▶ **ASSIGNMENT**: Give the data below again, word for word.

SOURCE INFORMATION below:

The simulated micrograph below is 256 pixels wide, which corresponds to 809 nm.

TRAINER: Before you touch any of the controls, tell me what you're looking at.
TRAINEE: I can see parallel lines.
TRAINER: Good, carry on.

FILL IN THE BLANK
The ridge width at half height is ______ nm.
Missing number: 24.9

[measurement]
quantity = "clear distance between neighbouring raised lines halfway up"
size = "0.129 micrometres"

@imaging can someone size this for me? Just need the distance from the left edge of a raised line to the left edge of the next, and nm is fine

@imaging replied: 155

End of SOURCE INFORMATION.

▶ **RESPONSE**:
The simulated micrograph below is 256 pixels wide, which corresponds to 809 nm.

TRAINER: Before you touch any of the controls, tell me what you're looking at.
TRAINEE: I can see parallel lines.
TRAINER: Good, carry on.

FILL IN THE BLANK
The ridge width at half height is ______ nm.
Missing number: 24.9

[measurement]
quantity = "clear distance between neighbouring raised lines halfway up"
size = "0.129 micrometres"

@imaging can someone size this for me? Just need the distance from the left edge of a raised line to the left edge of the next, and nm is fine

@imaging replied: 155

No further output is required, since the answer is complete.